▸ INFORMATION PROVIDED:
▼
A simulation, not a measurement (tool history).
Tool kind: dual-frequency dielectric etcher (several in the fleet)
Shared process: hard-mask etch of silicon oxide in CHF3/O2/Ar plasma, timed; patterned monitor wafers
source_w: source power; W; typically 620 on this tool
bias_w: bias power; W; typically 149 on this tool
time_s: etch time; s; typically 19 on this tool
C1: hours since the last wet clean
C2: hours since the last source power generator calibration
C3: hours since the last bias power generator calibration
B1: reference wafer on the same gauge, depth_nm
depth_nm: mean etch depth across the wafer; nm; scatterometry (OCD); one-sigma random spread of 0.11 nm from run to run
▲

▸ WORK TASK: Copy out all of the material, word for word.

▸ TASK SOLUTION:
A simulation, not a measurement (tool history).
Tool kind: dual-frequency dielectric etcher (several in the fleet)
Shared process: hard-mask etch of silicon oxide in CHF3/O2/Ar plasma, timed; patterned monitor wafers
source_w: source power; W; typically 620 on this tool
bias_w: bias power; W; typically 149 on this tool
time_s: etch time; s; typically 19 on this tool
C1: hours since the last wet clean
C2: hours since the last source power generator calibration
C3: hours since the last bias power generator calibration
B1: reference wafer on the same gauge, depth_nm
depth_nm: mean etch depth across the wafer; nm; scatterometry (OCD); one-sigma random spread of 0.11 nm from run to run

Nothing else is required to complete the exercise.